:: Information

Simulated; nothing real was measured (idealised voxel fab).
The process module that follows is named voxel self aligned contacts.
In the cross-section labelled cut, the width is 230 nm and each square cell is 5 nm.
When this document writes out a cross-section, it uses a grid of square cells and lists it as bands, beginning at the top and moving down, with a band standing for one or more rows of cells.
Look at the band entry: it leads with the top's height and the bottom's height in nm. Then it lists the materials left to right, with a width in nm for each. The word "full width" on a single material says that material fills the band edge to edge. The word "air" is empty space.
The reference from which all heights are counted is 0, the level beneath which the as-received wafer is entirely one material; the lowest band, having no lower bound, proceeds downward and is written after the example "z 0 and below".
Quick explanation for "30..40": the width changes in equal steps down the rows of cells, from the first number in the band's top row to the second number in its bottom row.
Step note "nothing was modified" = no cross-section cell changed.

::::

Required action: Would you output all of the material exactly as it reads?

Expected answer:
Simulated; nothing real was measured (idealised voxel fab).
The process module that follows is named voxel self aligned contacts.
In the cross-section labelled cut, the width is 230 nm and each square cell is 5 nm.
When this document writes out a cross-section, it uses a grid of square cells and lists it as bands, beginning at the top and moving down, with a band standing for one or more rows of cells.
Look at the band entry: it leads with the top's height and the bottom's height in nm. Then it lists the materials left to right, with a width in nm for each. The word "full width" on a single material says that material fills the band edge to edge. The word "air" is empty space.
The reference from which all heights are counted is 0, the level beneath which the as-received wafer is entirely one material; the lowest band, having no lower bound, proceeds downward and is written after the example "z 0 and below".
Quick explanation for "30..40": the width changes in equal steps down the rows of cells, from the first number in the band's top row to the second number in its bottom row.
Step note "nothing was modified" = no cross-section cell changed.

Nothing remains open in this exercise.